**Exercise data:**
======
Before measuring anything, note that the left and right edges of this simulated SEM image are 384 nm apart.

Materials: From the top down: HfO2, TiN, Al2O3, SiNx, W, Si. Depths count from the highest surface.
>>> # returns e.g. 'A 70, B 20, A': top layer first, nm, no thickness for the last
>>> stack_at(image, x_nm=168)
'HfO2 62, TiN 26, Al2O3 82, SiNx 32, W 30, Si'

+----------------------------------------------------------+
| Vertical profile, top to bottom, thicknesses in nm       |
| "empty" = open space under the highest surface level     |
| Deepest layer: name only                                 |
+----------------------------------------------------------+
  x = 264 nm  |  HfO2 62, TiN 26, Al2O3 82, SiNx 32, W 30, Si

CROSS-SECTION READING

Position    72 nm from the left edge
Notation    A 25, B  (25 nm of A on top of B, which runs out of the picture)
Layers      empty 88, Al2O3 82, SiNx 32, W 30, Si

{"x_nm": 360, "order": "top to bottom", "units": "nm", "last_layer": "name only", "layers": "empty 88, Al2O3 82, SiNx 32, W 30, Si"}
======

An exact repetition of the data above is all that is needed.

Before measuring anything, note that the left and right edges of this simulated SEM image are 384 nm apart.

Materials: From the top down: HfO2, TiN, Al2O3, SiNx, W, Si. Depths count from the highest surface.
>>> # returns e.g. 'A 70, B 20, A': top layer first, nm, no thickness for the last
>>> stack_at(image, x_nm=168)
'HfO2 62, TiN 26, Al2O3 82, SiNx 32, W 30, Si'

+----------------------------------------------------------+
| Vertical profile, top to bottom, thicknesses in nm       |
| "empty" = open space under the highest surface level     |
| Deepest layer: name only                                 |
+----------------------------------------------------------+
  x = 264 nm  |  HfO2 62, TiN 26, Al2O3 82, SiNx 32, W 30, Si

CROSS-SECTION READING

Position    72 nm from the left edge
Notation    A 25, B  (25 nm of A on top of B, which runs out of the picture)
Layers      empty 88, Al2O3 82, SiNx 32, W 30, Si

{"x_nm": 360, "order": "top to bottom", "units": "nm", "last_layer": "name only", "layers": "empty 88, Al2O3 82, SiNx 32, W 30, Si"}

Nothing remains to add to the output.